··· Data for review ···

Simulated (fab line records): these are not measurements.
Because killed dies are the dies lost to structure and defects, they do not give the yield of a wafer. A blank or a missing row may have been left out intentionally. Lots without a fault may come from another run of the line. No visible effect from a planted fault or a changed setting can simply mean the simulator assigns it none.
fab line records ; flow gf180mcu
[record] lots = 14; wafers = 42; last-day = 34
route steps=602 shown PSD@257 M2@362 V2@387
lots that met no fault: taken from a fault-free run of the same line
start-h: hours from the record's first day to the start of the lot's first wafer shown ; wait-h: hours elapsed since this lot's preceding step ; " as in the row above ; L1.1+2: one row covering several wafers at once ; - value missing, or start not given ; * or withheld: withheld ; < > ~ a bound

···

Give back the complete material verbatim.

▶ [Exercise answer]
Simulated (fab line records): these are not measurements.
Because killed dies are the dies lost to structure and defects, they do not give the yield of a wafer. A blank or a missing row may have been left out intentionally. Lots without a fault may come from another run of the line. No visible effect from a planted fault or a changed setting can simply mean the simulator assigns it none.
fab line records ; flow gf180mcu
[record] lots = 14; wafers = 42; last-day = 34
route steps=602 shown PSD@257 M2@362 V2@387
lots that met no fault: taken from a fault-free run of the same line
start-h: hours from the record's first day to the start of the lot's first wafer shown ; wait-h: hours elapsed since this lot's preceding step ; " as in the row above ; L1.1+2: one row covering several wafers at once ; - value missing, or start not given ; * or withheld: withheld ; < > ~ a bound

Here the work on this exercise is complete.